_Work item_:
The listing below holds a line with "Hidden in the" and a line with "S2: pressure at". Reproduce those two lines exactly, plus everything between them.

(Extracted data)

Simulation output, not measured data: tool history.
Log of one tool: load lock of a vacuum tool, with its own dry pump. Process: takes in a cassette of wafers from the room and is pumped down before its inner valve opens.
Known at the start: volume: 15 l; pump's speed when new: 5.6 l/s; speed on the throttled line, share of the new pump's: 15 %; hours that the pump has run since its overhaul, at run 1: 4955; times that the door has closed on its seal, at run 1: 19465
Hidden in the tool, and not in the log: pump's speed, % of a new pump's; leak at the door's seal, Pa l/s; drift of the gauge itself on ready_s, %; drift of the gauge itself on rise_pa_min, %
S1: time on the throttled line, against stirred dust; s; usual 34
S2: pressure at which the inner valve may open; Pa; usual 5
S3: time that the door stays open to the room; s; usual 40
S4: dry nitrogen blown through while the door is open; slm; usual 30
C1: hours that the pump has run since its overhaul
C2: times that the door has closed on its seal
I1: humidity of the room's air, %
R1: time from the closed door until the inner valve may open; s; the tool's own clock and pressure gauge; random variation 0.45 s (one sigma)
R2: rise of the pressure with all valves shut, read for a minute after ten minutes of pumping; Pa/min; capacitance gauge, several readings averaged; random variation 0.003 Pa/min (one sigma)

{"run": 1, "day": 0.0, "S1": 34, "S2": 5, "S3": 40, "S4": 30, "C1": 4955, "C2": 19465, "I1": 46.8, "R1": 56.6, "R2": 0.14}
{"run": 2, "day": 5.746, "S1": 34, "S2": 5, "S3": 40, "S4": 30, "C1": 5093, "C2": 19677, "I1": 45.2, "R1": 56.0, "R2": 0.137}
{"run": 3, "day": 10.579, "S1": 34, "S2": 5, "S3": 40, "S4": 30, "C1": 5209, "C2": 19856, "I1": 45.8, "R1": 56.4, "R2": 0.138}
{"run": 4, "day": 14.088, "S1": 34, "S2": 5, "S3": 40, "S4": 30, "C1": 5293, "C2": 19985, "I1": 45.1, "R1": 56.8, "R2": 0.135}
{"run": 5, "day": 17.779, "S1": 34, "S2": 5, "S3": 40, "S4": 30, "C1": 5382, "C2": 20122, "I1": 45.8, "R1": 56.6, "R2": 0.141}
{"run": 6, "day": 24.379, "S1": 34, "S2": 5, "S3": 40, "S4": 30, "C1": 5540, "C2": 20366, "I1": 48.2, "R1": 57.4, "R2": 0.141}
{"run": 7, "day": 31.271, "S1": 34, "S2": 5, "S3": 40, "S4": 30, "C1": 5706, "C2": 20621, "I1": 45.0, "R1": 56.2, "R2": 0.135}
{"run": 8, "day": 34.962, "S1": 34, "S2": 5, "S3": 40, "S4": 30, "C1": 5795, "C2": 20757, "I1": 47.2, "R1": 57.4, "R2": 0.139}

(End Extracted data)

_Answer area_:
Hidden in the tool, and not in the log: pump's speed, % of a new pump's; leak at the door's seal, Pa l/s; drift of the gauge itself on ready_s, %; drift of the gauge itself on rise_pa_min, %
S1: time on the throttled line, against stirred dust; s; usual 34
S2: pressure at which the inner valve may open; Pa; usual 5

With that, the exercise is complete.